STORED DATA:
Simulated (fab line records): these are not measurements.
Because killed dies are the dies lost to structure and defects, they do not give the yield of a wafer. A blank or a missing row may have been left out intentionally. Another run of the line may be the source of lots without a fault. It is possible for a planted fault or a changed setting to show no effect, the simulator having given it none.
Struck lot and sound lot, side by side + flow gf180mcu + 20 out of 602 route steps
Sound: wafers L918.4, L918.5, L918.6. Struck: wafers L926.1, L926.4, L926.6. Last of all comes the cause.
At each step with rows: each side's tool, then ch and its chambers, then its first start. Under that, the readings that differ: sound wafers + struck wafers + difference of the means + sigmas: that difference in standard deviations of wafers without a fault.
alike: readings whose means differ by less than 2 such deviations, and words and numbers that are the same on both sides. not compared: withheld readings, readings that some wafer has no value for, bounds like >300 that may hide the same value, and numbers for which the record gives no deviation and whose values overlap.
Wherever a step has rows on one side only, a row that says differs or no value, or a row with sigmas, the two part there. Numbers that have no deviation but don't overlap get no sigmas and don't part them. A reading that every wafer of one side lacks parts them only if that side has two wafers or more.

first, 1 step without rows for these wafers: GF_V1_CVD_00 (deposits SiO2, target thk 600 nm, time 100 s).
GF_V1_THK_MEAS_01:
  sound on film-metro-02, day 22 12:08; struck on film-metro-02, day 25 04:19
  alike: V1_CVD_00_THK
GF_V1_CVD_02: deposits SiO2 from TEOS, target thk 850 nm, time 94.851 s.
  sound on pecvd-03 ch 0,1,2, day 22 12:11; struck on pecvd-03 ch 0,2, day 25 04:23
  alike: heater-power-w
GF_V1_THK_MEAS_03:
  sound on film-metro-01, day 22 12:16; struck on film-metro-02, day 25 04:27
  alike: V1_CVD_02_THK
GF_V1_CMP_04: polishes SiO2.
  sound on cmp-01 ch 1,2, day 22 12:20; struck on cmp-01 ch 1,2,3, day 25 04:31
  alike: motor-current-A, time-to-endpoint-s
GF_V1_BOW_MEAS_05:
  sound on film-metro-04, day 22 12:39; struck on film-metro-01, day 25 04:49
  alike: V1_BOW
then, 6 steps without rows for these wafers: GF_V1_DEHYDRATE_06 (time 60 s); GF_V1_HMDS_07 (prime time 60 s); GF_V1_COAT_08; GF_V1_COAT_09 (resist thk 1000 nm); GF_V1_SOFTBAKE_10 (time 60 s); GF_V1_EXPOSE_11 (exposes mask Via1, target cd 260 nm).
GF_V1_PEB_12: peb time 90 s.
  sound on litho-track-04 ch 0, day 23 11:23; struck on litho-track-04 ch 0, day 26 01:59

REQUIREMENT: The range runs from the line with "alike: V1_CVD_02_THK" up to and including the line with "GF_V1_PEB_12: peb time 90 s." in the listing above; please write out exactly those lines and nothing more.

ANSWER BOX:
  alike: V1_CVD_02_THK
GF_V1_CMP_04: polishes SiO2.
  sound on cmp-01 ch 1,2, day 22 12:20; struck on cmp-01 ch 1,2,3, day 25 04:31
  alike: motor-current-A, time-to-endpoint-s
GF_V1_BOW_MEAS_05:
  sound on film-metro-04, day 22 12:39; struck on film-metro-01, day 25 04:49
  alike: V1_BOW
then, 6 steps without rows for these wafers: GF_V1_DEHYDRATE_06 (time 60 s); GF_V1_HMDS_07 (prime time 60 s); GF_V1_COAT_08; GF_V1_COAT_09 (resist thk 1000 nm); GF_V1_SOFTBAKE_10 (time 60 s); GF_V1_EXPOSE_11 (exposes mask Via1, target cd 260 nm).
GF_V1_PEB_12: peb time 90 s.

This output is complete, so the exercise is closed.